> [WORK ORDER] All entries below are to be reproduced exactly.

+++ INFORMATION SUPPLIED +++
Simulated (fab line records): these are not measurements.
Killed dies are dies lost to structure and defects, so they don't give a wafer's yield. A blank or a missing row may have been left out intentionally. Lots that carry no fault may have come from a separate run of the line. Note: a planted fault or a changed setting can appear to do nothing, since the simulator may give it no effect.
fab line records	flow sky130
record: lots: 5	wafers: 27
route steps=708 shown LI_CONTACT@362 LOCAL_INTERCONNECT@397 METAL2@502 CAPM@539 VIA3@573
+++

> [WRITTEN ANSWER]
Simulated (fab line records): these are not measurements.
Killed dies are dies lost to structure and defects, so they don't give a wafer's yield. A blank or a missing row may have been left out intentionally. Lots that carry no fault may have come from a separate run of the line. Note: a planted fault or a changed setting can appear to do nothing, since the simulator may give it no effect.
fab line records	flow sky130
record: lots: 5	wafers: 27
route steps=708 shown LI_CONTACT@362 LOCAL_INTERCONNECT@397 METAL2@502 CAPM@539 VIA3@573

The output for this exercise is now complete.